* Provided data:
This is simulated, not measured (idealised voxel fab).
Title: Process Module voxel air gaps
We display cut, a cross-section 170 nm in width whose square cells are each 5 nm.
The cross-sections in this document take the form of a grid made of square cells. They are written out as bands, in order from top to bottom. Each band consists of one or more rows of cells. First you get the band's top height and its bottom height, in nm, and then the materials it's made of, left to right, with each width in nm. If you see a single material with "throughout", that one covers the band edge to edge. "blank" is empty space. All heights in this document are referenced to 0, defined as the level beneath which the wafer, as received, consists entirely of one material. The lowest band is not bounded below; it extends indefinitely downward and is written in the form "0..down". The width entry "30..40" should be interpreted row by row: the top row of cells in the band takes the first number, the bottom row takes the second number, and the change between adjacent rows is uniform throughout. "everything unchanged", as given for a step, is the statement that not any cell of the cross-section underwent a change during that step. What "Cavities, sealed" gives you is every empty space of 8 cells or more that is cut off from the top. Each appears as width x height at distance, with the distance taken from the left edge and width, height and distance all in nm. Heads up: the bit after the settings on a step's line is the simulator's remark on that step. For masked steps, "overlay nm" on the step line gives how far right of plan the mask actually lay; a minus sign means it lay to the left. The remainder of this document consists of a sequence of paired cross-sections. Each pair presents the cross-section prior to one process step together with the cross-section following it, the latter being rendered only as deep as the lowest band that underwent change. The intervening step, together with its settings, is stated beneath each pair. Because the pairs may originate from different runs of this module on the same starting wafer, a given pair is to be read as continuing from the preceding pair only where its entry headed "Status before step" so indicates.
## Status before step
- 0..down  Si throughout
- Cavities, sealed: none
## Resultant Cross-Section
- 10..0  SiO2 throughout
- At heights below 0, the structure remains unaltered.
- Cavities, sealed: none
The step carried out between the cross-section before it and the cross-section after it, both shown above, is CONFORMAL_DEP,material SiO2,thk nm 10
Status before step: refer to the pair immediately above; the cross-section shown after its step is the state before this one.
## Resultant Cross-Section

* Requirement: Emit, unaltered, the lines from the top of the listing down through the line that holds "We display cut, a"; emit nothing else.

* Result:
This is simulated, not measured (idealised voxel fab).
Title: Process Module voxel air gaps
We display cut, a cross-section 170 nm in width whose square cells are each 5 nm.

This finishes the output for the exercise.